----- Material shown

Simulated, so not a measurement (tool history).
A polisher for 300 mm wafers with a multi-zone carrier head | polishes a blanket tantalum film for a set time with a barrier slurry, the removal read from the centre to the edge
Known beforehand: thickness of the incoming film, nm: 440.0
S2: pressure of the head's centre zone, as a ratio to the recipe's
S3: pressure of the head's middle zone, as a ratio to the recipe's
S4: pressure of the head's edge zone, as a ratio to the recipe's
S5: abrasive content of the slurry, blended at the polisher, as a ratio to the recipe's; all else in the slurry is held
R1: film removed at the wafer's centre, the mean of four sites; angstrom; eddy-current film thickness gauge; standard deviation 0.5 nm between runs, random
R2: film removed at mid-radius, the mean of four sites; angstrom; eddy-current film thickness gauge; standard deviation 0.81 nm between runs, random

----------

## Required action
The answer is the full data, repeated exactly as shown.

## Answer section
Simulated, so not a measurement (tool history).
A polisher for 300 mm wafers with a multi-zone carrier head | polishes a blanket tantalum film for a set time with a barrier slurry, the removal read from the centre to the edge
Known beforehand: thickness of the incoming film, nm: 440.0
S2: pressure of the head's centre zone, as a ratio to the recipe's
S3: pressure of the head's middle zone, as a ratio to the recipe's
S4: pressure of the head's edge zone, as a ratio to the recipe's
S5: abrasive content of the slurry, blended at the polisher, as a ratio to the recipe's; all else in the slurry is held
R1: film removed at the wafer's centre, the mean of four sites; angstrom; eddy-current film thickness gauge; standard deviation 0.5 nm between runs, random
R2: film removed at mid-radius, the mean of four sites; angstrom; eddy-current film thickness gauge; standard deviation 0.81 nm between runs, random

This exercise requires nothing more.